- _Information provided_:
::::

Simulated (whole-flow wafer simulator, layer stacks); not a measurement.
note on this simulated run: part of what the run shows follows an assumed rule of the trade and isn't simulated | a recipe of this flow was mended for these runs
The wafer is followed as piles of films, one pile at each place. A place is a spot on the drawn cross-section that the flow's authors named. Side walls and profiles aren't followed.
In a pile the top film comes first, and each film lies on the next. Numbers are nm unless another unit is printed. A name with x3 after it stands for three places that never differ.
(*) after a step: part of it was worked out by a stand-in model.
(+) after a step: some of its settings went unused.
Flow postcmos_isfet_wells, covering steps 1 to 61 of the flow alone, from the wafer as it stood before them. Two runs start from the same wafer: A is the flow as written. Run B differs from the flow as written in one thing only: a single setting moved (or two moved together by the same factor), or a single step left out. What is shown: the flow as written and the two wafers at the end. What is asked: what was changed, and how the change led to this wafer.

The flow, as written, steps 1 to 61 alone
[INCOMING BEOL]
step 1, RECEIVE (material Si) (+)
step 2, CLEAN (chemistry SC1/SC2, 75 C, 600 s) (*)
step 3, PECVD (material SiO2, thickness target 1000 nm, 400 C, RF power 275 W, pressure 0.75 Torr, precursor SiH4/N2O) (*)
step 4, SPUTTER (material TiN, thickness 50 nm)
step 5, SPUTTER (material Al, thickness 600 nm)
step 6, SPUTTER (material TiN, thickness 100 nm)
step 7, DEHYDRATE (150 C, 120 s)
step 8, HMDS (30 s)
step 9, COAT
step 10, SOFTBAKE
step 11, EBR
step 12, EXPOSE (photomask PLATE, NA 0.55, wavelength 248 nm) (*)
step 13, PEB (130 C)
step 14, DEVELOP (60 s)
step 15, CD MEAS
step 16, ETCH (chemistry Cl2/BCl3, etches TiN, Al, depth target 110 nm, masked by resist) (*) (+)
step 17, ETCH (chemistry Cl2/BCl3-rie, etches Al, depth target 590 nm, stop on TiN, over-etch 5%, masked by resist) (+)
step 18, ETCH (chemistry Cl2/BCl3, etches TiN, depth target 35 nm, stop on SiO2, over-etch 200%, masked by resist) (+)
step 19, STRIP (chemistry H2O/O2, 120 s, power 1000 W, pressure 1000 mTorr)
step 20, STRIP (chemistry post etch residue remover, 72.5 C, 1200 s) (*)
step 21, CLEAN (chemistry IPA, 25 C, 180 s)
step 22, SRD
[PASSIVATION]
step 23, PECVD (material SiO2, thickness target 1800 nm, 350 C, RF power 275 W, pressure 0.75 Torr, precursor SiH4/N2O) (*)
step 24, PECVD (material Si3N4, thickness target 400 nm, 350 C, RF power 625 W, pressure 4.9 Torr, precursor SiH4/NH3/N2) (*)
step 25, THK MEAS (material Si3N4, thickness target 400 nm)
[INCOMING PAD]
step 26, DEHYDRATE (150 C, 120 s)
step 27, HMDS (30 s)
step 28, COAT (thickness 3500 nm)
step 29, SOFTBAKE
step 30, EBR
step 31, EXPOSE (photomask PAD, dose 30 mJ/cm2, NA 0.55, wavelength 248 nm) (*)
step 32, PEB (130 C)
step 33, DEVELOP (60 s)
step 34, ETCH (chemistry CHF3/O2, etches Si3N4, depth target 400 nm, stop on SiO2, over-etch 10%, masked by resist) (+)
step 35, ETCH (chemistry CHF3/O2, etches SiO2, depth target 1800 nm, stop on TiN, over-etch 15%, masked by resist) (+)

::::

- _Work item_: All lines above from the one holding "step 6, SPUTTER" to the one holding "step 16, ETCH", inclusive, are to be copied exactly; no other line is wanted.

- _Task result_:
step 6, SPUTTER (material TiN, thickness 100 nm)
step 7, DEHYDRATE (150 C, 120 s)
step 8, HMDS (30 s)
step 9, COAT
step 10, SOFTBAKE
step 11, EBR
step 12, EXPOSE (photomask PLATE, NA 0.55, wavelength 248 nm) (*)
step 13, PEB (130 C)
step 14, DEVELOP (60 s)
step 15, CD MEAS
step 16, ETCH (chemistry Cl2/BCl3, etches TiN, Al, depth target 110 nm, masked by resist) (*) (+)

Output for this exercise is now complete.